- Required action -
Go through the data from its first line and retype each line, stopping once the line containing "lots that met" has been retyped.

:::::
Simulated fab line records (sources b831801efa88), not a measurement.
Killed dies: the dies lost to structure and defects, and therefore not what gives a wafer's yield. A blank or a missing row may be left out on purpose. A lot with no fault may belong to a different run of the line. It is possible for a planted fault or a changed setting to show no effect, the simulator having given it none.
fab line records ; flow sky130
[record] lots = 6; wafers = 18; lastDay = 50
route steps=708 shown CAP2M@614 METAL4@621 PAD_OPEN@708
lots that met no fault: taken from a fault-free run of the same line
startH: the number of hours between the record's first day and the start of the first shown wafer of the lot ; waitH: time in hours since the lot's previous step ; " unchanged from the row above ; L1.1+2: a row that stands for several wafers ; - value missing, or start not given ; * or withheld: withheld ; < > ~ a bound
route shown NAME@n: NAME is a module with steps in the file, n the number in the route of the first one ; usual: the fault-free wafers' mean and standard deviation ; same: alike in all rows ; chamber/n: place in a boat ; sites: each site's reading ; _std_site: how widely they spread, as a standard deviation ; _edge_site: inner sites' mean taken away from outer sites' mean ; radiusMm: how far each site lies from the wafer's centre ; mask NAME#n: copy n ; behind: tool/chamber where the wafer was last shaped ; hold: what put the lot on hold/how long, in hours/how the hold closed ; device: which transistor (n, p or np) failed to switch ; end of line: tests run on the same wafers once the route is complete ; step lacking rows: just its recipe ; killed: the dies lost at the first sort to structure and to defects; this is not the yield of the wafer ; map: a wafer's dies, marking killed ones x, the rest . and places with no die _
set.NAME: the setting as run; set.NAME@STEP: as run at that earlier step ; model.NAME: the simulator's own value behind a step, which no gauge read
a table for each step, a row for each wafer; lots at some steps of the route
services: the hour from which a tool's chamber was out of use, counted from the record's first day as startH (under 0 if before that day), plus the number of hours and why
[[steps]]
:::::

- Your solution -
Simulated fab line records (sources b831801efa88), not a measurement.
Killed dies: the dies lost to structure and defects, and therefore not what gives a wafer's yield. A blank or a missing row may be left out on purpose. A lot with no fault may belong to a different run of the line. It is possible for a planted fault or a changed setting to show no effect, the simulator having given it none.
fab line records ; flow sky130
[record] lots = 6; wafers = 18; lastDay = 50
route steps=708 shown CAP2M@614 METAL4@621 PAD_OPEN@708
lots that met no fault: taken from a fault-free run of the same line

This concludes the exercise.